*ACTION ITEM:* Could you return the lines below exactly, from the first line up to and including the line that holds "thermal_oxide_etched_nm: thickness taken"?

━━━━

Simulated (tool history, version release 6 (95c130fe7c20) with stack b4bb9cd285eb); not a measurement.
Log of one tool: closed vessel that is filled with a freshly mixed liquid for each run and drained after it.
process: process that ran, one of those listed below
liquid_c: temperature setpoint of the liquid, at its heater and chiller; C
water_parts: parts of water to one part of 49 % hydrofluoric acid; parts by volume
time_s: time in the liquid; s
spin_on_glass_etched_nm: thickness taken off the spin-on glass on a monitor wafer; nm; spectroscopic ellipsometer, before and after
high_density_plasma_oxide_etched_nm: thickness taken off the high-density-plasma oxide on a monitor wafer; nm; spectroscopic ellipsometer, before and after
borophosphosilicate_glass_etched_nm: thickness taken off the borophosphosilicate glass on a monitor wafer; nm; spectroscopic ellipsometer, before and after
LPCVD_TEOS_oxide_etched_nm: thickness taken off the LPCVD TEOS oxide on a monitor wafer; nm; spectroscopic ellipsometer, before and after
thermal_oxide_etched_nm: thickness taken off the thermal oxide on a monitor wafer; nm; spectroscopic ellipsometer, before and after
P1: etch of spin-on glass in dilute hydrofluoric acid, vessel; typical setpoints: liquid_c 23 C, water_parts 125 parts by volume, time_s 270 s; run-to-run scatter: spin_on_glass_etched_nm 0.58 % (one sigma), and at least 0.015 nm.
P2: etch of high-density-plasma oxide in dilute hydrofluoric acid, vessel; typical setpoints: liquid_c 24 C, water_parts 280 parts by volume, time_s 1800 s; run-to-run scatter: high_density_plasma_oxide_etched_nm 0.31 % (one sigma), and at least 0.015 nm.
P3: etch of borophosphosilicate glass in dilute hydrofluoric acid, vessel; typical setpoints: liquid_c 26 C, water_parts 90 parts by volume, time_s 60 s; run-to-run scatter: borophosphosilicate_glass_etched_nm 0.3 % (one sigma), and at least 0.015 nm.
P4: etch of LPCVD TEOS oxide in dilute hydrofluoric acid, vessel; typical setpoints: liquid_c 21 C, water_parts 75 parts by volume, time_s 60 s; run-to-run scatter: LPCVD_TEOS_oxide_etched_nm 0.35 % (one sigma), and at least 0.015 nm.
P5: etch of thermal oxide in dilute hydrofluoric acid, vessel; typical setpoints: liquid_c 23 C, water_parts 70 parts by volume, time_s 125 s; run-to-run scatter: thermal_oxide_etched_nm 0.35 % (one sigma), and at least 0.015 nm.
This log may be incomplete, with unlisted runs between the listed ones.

━━━━

*TASK RESULT:*
Simulated (tool history, version release 6 (95c130fe7c20) with stack b4bb9cd285eb); not a measurement.
Log of one tool: closed vessel that is filled with a freshly mixed liquid for each run and drained after it.
process: process that ran, one of those listed below
liquid_c: temperature setpoint of the liquid, at its heater and chiller; C
water_parts: parts of water to one part of 49 % hydrofluoric acid; parts by volume
time_s: time in the liquid; s
spin_on_glass_etched_nm: thickness taken off the spin-on glass on a monitor wafer; nm; spectroscopic ellipsometer, before and after
high_density_plasma_oxide_etched_nm: thickness taken off the high-density-plasma oxide on a monitor wafer; nm; spectroscopic ellipsometer, before and after
borophosphosilicate_glass_etched_nm: thickness taken off the borophosphosilicate glass on a monitor wafer; nm; spectroscopic ellipsometer, before and after
LPCVD_TEOS_oxide_etched_nm: thickness taken off the LPCVD TEOS oxide on a monitor wafer; nm; spectroscopic ellipsometer, before and after
thermal_oxide_etched_nm: thickness taken off the thermal oxide on a monitor wafer; nm; spectroscopic ellipsometer, before and after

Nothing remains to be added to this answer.